── Recorded information ──
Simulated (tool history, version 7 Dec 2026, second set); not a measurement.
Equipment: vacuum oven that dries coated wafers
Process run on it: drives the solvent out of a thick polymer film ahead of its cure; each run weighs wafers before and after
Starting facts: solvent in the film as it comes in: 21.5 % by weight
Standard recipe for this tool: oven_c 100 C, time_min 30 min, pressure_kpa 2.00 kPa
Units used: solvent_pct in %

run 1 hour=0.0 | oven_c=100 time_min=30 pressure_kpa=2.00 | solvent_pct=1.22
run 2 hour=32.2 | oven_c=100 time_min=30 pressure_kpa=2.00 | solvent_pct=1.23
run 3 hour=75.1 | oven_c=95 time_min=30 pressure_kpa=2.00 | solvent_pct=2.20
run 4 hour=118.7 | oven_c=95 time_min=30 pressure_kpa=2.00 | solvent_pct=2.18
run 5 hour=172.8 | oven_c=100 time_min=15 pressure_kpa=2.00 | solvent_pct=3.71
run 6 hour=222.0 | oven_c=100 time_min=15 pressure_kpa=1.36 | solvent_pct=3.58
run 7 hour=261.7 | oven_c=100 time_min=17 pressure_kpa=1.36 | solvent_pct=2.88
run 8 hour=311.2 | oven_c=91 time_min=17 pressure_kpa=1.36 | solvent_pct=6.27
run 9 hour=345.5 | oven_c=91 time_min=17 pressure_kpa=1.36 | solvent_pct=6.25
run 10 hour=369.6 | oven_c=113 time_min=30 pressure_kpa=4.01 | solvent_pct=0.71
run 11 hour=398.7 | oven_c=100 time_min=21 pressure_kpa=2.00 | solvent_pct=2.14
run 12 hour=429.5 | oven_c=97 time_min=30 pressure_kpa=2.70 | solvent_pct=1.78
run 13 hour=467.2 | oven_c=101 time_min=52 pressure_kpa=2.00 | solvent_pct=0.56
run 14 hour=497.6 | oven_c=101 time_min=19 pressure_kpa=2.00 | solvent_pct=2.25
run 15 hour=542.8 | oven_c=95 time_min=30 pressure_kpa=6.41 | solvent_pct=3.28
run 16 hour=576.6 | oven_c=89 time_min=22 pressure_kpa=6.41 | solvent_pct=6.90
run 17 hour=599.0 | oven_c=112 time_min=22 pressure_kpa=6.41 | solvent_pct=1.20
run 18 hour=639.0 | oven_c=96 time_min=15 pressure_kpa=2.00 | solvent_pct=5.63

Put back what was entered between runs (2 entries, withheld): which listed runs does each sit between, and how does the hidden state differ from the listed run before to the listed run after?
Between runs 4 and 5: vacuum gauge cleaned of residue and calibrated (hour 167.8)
───

▶ _Work item_: Once the line with "run 6 hour=222.0" is found in the records above, print exactly that line and every line after it through the line with "Put back what".

▶ _Answer box_:
run 6 hour=222.0 | oven_c=100 time_min=15 pressure_kpa=1.36 | solvent_pct=3.58
run 7 hour=261.7 | oven_c=100 time_min=17 pressure_kpa=1.36 | solvent_pct=2.88
run 8 hour=311.2 | oven_c=91 time_min=17 pressure_kpa=1.36 | solvent_pct=6.27
run 9 hour=345.5 | oven_c=91 time_min=17 pressure_kpa=1.36 | solvent_pct=6.25
run 10 hour=369.6 | oven_c=113 time_min=30 pressure_kpa=4.01 | solvent_pct=0.71
run 11 hour=398.7 | oven_c=100 time_min=21 pressure_kpa=2.00 | solvent_pct=2.14
run 12 hour=429.5 | oven_c=97 time_min=30 pressure_kpa=2.70 | solvent_pct=1.78
run 13 hour=467.2 | oven_c=101 time_min=52 pressure_kpa=2.00 | solvent_pct=0.56
run 14 hour=497.6 | oven_c=101 time_min=19 pressure_kpa=2.00 | solvent_pct=2.25
run 15 hour=542.8 | oven_c=95 time_min=30 pressure_kpa=6.41 | solvent_pct=3.28
run 16 hour=576.6 | oven_c=89 time_min=22 pressure_kpa=6.41 | solvent_pct=6.90
run 17 hour=599.0 | oven_c=112 time_min=22 pressure_kpa=6.41 | solvent_pct=1.20
run 18 hour=639.0 | oven_c=96 time_min=15 pressure_kpa=2.00 | solvent_pct=5.63

Put back what was entered between runs (2 entries, withheld): which listed runs does each sit between, and how does the hidden state differ from the listed run before to the listed run after?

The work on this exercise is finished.